- **WORK TASK**
Stopping right after the line with "height || 0.477 micrometres", please reproduce the material below exactly from its first line.

- **DATA RECORDS**
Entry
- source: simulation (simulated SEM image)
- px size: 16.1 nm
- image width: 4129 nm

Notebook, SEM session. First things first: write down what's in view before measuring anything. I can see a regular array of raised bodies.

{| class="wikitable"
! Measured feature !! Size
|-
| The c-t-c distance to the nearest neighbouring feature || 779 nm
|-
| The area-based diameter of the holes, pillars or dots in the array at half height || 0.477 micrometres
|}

- **ANSWER AREA**
Entry
- source: simulation (simulated SEM image)
- px size: 16.1 nm
- image width: 4129 nm

Notebook, SEM session. First things first: write down what's in view before measuring anything. I can see a regular array of raised bodies.

{| class="wikitable"
! Measured feature !! Size
|-
| The c-t-c distance to the nearest neighbouring feature || 779 nm
|-
| The area-based diameter of the holes, pillars or dots in the array at half height || 0.477 micrometres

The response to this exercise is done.